Data listing =
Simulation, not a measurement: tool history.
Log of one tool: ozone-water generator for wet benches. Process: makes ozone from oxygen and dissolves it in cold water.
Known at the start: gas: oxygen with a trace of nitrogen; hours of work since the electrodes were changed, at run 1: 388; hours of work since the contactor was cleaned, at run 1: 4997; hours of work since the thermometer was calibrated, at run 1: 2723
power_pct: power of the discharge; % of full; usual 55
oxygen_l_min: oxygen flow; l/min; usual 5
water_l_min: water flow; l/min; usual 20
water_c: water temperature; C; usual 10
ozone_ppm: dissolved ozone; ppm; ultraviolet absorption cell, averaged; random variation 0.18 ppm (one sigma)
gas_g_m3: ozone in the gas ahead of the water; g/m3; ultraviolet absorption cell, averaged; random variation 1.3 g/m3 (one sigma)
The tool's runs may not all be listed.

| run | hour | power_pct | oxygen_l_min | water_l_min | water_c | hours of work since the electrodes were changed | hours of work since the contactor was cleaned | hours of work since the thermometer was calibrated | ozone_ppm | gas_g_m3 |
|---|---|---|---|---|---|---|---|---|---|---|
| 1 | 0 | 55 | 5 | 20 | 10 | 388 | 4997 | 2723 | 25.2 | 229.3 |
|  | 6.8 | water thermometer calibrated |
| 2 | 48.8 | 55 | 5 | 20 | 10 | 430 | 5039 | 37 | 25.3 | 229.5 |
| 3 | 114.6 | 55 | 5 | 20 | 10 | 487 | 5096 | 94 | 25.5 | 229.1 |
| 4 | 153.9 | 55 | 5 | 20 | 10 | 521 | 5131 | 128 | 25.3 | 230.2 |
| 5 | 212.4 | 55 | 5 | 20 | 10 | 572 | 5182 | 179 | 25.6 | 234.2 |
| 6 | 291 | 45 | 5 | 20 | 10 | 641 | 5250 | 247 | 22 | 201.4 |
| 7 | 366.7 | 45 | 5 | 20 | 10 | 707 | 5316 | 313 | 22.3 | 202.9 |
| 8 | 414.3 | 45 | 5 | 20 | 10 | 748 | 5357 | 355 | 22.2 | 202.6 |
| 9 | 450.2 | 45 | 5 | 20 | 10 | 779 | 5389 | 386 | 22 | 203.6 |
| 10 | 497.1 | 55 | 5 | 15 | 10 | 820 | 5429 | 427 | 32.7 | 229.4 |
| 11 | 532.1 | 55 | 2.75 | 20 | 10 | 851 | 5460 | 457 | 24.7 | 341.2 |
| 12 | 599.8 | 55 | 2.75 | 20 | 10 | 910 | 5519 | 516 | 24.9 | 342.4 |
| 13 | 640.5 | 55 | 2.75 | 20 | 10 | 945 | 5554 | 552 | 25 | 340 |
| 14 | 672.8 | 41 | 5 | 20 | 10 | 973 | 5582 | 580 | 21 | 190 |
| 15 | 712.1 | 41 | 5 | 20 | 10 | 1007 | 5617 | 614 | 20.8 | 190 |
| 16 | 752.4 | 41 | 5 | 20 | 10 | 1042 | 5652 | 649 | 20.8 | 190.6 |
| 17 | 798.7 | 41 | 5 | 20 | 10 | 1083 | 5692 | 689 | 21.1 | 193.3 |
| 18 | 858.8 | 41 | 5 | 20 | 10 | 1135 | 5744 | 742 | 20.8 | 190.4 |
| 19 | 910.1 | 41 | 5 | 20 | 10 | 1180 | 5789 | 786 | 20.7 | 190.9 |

Brief = Give back the listing exactly, please, from its first line to the line containing "ozone_ppm | gas_g_m3 |", inclusive, and nothing past that line.

Answer box =
Simulation, not a measurement: tool history.
Log of one tool: ozone-water generator for wet benches. Process: makes ozone from oxygen and dissolves it in cold water.
Known at the start: gas: oxygen with a trace of nitrogen; hours of work since the electrodes were changed, at run 1: 388; hours of work since the contactor was cleaned, at run 1: 4997; hours of work since the thermometer was calibrated, at run 1: 2723
power_pct: power of the discharge; % of full; usual 55
oxygen_l_min: oxygen flow; l/min; usual 5
water_l_min: water flow; l/min; usual 20
water_c: water temperature; C; usual 10
ozone_ppm: dissolved ozone; ppm; ultraviolet absorption cell, averaged; random variation 0.18 ppm (one sigma)
gas_g_m3: ozone in the gas ahead of the water; g/m3; ultraviolet absorption cell, averaged; random variation 1.3 g/m3 (one sigma)
The tool's runs may not all be listed.

| run | hour | power_pct | oxygen_l_min | water_l_min | water_c | hours of work since the electrodes were changed | hours of work since the contactor was cleaned | hours of work since the thermometer was calibrated | ozone_ppm | gas_g_m3 |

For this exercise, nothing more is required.